━━━━━━

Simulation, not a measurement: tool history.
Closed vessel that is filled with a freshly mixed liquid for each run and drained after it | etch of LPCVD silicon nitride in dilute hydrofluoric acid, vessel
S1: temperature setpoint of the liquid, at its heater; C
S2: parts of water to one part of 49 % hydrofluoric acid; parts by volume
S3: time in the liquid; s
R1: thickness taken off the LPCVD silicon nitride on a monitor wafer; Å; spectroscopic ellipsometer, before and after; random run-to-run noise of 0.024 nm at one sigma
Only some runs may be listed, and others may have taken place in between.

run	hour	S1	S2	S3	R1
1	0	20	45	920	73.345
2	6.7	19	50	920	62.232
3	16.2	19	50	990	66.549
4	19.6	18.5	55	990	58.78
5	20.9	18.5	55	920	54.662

━━━━━━

● Assigned task: Output all of the records, keeping every word exact.

● Exercise output:
Simulation, not a measurement: tool history.
Closed vessel that is filled with a freshly mixed liquid for each run and drained after it | etch of LPCVD silicon nitride in dilute hydrofluoric acid, vessel
S1: temperature setpoint of the liquid, at its heater; C
S2: parts of water to one part of 49 % hydrofluoric acid; parts by volume
S3: time in the liquid; s
R1: thickness taken off the LPCVD silicon nitride on a monitor wafer; Å; spectroscopic ellipsometer, before and after; random run-to-run noise of 0.024 nm at one sigma
Only some runs may be listed, and others may have taken place in between.

run	hour	S1	S2	S3	R1
1	0	20	45	920	73.345
2	6.7	19	50	920	62.232
3	16.2	19	50	990	66.549
4	19.6	18.5	55	990	58.78
5	20.9	18.5	55	920	54.662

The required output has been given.